[Opening DATASET RECORDS section]
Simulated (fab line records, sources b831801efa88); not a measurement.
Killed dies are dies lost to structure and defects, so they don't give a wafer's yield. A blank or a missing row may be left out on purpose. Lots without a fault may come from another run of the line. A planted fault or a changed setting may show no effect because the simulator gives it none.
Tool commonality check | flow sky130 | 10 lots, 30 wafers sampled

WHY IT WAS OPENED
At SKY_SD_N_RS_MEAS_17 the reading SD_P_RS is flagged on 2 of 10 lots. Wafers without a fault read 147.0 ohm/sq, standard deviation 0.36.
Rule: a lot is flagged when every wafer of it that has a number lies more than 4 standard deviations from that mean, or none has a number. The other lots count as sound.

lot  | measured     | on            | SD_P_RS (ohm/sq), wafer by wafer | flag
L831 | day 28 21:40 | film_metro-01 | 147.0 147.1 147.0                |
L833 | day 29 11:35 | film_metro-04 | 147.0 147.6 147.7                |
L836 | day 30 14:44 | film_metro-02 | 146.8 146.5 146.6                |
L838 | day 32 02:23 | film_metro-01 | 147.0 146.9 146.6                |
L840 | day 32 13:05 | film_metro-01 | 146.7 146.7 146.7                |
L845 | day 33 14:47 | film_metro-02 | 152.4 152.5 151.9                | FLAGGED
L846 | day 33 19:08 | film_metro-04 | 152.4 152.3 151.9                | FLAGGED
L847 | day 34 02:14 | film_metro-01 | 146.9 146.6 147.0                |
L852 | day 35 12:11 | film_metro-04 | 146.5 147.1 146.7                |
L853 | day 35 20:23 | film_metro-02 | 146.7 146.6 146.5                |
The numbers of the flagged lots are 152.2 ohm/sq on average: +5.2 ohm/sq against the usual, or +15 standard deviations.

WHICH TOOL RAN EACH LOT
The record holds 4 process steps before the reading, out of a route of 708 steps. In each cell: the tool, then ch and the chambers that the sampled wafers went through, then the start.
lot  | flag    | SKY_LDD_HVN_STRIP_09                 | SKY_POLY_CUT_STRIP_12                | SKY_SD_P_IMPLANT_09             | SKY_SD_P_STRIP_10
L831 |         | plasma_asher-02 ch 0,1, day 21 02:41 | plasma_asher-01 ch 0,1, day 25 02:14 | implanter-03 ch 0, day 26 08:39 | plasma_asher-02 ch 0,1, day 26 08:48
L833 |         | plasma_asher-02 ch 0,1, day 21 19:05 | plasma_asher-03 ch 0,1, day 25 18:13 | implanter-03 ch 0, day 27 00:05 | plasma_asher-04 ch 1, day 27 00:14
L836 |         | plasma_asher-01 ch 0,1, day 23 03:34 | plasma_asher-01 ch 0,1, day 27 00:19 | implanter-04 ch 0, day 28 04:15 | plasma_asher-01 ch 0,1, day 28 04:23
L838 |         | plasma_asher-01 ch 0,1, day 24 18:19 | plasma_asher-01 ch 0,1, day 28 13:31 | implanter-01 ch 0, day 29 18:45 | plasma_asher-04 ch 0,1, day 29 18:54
[Closing DATASET RECORDS section]

• [WORK REQUEST]
Retype only the stretch of lines above starting at the one with "L838 | day 32" and stopping at the one with "day 28 04:23", exactly as written, with both kept.

• [WRITTEN RESPONSE]
L838 | day 32 02:23 | film_metro-01 | 147.0 146.9 146.6                |
L840 | day 32 13:05 | film_metro-01 | 146.7 146.7 146.7                |
L845 | day 33 14:47 | film_metro-02 | 152.4 152.5 151.9                | FLAGGED
L846 | day 33 19:08 | film_metro-04 | 152.4 152.3 151.9                | FLAGGED
L847 | day 34 02:14 | film_metro-01 | 146.9 146.6 147.0                |
L852 | day 35 12:11 | film_metro-04 | 146.5 147.1 146.7                |
L853 | day 35 20:23 | film_metro-02 | 146.7 146.6 146.5                |
The numbers of the flagged lots are 152.2 ohm/sq on average: +5.2 ohm/sq against the usual, or +15 standard deviations.

WHICH TOOL RAN EACH LOT
The record holds 4 process steps before the reading, out of a route of 708 steps. In each cell: the tool, then ch and the chambers that the sampled wafers went through, then the start.
lot  | flag    | SKY_LDD_HVN_STRIP_09                 | SKY_POLY_CUT_STRIP_12                | SKY_SD_P_IMPLANT_09             | SKY_SD_P_STRIP_10
L831 |         | plasma_asher-02 ch 0,1, day 21 02:41 | plasma_asher-01 ch 0,1, day 25 02:14 | implanter-03 ch 0, day 26 08:39 | plasma_asher-02 ch 0,1, day 26 08:48
L833 |         | plasma_asher-02 ch 0,1, day 21 19:05 | plasma_asher-03 ch 0,1, day 25 18:13 | implanter-03 ch 0, day 27 00:05 | plasma_asher-04 ch 1, day 27 00:14
L836 |         | plasma_asher-01 ch 0,1, day 23 03:34 | plasma_asher-01 ch 0,1, day 27 00:19 | implanter-04 ch 0, day 28 04:15 | plasma_asher-01 ch 0,1, day 28 04:23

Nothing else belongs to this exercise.